— INPUT DATA —
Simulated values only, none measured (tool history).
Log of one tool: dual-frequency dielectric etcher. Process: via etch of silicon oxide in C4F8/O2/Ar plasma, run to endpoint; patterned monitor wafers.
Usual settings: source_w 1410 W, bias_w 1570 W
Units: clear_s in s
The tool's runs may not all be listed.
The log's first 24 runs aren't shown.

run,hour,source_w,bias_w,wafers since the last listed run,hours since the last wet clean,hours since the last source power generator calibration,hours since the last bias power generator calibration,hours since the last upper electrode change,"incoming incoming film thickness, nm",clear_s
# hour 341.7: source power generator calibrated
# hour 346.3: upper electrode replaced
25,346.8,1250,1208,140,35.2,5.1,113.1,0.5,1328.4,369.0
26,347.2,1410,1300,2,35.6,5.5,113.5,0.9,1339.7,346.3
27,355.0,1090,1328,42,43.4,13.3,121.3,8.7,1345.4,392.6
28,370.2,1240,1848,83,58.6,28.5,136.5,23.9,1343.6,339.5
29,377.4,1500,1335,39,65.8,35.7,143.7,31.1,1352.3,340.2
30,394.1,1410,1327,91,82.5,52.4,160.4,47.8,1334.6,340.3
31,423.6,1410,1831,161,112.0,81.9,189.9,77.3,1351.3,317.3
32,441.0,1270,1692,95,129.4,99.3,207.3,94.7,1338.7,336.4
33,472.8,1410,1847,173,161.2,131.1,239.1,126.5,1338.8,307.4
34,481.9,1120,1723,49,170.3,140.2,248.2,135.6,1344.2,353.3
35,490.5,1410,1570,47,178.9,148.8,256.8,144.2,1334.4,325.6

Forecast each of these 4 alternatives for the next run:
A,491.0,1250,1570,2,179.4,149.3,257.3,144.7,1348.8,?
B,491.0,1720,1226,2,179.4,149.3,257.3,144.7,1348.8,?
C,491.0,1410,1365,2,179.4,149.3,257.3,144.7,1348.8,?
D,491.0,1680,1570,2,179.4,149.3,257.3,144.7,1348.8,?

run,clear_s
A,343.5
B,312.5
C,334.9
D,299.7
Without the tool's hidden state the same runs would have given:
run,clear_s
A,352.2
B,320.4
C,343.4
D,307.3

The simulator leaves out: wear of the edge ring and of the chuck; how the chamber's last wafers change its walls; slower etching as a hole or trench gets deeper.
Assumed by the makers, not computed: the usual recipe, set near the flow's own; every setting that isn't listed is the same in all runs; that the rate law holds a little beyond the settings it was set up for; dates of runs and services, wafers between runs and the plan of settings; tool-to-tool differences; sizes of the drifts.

— REQUIRED ACTION —
Lines from the beginning of the data above through the line containing "29,377.4,1500,1335,39,65.8,35.7,143.7,31.1,1352.3,340.2" are to be returned exactly, and no others.

— ANSWER AREA —
Simulated values only, none measured (tool history).
Log of one tool: dual-frequency dielectric etcher. Process: via etch of silicon oxide in C4F8/O2/Ar plasma, run to endpoint; patterned monitor wafers.
Usual settings: source_w 1410 W, bias_w 1570 W
Units: clear_s in s
The tool's runs may not all be listed.
The log's first 24 runs aren't shown.

run,hour,source_w,bias_w,wafers since the last listed run,hours since the last wet clean,hours since the last source power generator calibration,hours since the last bias power generator calibration,hours since the last upper electrode change,"incoming incoming film thickness, nm",clear_s
# hour 341.7: source power generator calibrated
# hour 346.3: upper electrode replaced
25,346.8,1250,1208,140,35.2,5.1,113.1,0.5,1328.4,369.0
26,347.2,1410,1300,2,35.6,5.5,113.5,0.9,1339.7,346.3
27,355.0,1090,1328,42,43.4,13.3,121.3,8.7,1345.4,392.6
28,370.2,1240,1848,83,58.6,28.5,136.5,23.9,1343.6,339.5
29,377.4,1500,1335,39,65.8,35.7,143.7,31.1,1352.3,340.2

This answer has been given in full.